Copy out every record precisely.

________________________________________

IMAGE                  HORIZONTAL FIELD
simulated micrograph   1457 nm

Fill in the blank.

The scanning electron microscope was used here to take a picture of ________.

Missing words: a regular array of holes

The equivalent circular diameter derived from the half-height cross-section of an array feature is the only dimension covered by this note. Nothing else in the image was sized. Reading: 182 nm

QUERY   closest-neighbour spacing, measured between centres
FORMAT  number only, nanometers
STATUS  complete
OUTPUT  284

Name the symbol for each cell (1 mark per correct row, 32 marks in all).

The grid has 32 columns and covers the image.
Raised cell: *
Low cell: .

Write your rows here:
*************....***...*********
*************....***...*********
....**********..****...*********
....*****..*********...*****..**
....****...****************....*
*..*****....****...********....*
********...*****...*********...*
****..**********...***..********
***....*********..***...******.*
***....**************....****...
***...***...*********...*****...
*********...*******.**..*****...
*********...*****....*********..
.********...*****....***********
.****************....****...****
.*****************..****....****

________________________________________

Answer space:
IMAGE                  HORIZONTAL FIELD
simulated micrograph   1457 nm

Fill in the blank.

The scanning electron microscope was used here to take a picture of ________.

Missing words: a regular array of holes

The equivalent circular diameter derived from the half-height cross-section of an array feature is the only dimension covered by this note. Nothing else in the image was sized. Reading: 182 nm

QUERY   closest-neighbour spacing, measured between centres
FORMAT  number only, nanometers
STATUS  complete
OUTPUT  284

Name the symbol for each cell (1 mark per correct row, 32 marks in all).

The grid has 32 columns and covers the image.
Raised cell: *
Low cell: .

Write your rows here:
*************....***...*********
*************....***...*********
....**********..****...*********
....*****..*********...*****..**
....****...****************....*
*..*****....****...********....*
********...*****...*********...*
****..**********...***..********
***....*********..***...******.*
***....**************....****...
***...***...*********...*****...
*********...*******.**..*****...
*********...*****....*********..
.********...*****....***********
.****************....****...****
.*****************..****....****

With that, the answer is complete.